**Dataset excerpts**
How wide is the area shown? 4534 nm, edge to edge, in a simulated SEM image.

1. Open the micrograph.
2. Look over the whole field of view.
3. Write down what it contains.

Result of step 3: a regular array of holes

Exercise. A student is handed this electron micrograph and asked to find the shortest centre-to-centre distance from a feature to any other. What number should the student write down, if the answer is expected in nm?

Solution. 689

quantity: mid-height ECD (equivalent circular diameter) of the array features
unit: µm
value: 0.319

**Activity**
Word for word, transcribe each of the entries above.

**Answer box**
How wide is the area shown? 4534 nm, edge to edge, in a simulated SEM image.

1. Open the micrograph.
2. Look over the whole field of view.
3. Write down what it contains.

Result of step 3: a regular array of holes

Exercise. A student is handed this electron micrograph and asked to find the shortest centre-to-centre distance from a feature to any other. What number should the student write down, if the answer is expected in nm?

Solution. 689

quantity: mid-height ECD (equivalent circular diameter) of the array features
unit: µm
value: 0.319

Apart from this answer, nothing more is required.